Copy out exactly the lines from the start of the data to the line containing "This log may". Include both.

Excerpted data:
....................

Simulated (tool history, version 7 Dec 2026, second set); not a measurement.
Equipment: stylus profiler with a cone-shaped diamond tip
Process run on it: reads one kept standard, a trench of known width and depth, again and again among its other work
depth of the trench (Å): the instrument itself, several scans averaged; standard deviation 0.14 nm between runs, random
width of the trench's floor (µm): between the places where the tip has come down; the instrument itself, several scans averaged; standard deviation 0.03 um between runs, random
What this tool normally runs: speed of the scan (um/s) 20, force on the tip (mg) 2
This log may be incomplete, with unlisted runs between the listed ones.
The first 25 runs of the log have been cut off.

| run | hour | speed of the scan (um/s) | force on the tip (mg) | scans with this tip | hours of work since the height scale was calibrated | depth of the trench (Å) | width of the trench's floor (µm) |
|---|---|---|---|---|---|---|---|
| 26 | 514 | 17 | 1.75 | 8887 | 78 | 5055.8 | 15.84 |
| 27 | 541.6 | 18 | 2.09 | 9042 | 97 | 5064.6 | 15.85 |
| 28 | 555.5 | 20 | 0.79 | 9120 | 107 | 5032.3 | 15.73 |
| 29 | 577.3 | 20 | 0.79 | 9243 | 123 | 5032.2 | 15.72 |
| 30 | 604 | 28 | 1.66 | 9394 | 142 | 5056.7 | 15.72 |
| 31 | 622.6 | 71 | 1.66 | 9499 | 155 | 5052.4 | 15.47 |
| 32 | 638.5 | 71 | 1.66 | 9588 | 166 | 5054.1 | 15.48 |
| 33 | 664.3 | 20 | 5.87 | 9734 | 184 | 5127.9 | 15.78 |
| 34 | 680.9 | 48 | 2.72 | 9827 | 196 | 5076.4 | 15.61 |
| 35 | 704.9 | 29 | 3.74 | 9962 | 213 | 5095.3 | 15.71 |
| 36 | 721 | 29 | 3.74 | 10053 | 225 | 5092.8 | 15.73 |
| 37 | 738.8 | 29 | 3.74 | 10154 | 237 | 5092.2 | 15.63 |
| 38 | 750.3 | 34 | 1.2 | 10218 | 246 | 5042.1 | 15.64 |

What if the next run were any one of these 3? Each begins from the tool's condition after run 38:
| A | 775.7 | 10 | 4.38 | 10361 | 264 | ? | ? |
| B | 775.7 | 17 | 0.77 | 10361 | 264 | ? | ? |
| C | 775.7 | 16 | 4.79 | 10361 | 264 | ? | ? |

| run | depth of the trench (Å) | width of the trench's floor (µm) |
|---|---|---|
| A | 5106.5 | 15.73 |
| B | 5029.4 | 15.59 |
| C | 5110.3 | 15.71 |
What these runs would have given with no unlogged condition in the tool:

....................

Exercise output:
Simulated (tool history, version 7 Dec 2026, second set); not a measurement.
Equipment: stylus profiler with a cone-shaped diamond tip
Process run on it: reads one kept standard, a trench of known width and depth, again and again among its other work
depth of the trench (Å): the instrument itself, several scans averaged; standard deviation 0.14 nm between runs, random
width of the trench's floor (µm): between the places where the tip has come down; the instrument itself, several scans averaged; standard deviation 0.03 um between runs, random
What this tool normally runs: speed of the scan (um/s) 20, force on the tip (mg) 2
This log may be incomplete, with unlisted runs between the listed ones.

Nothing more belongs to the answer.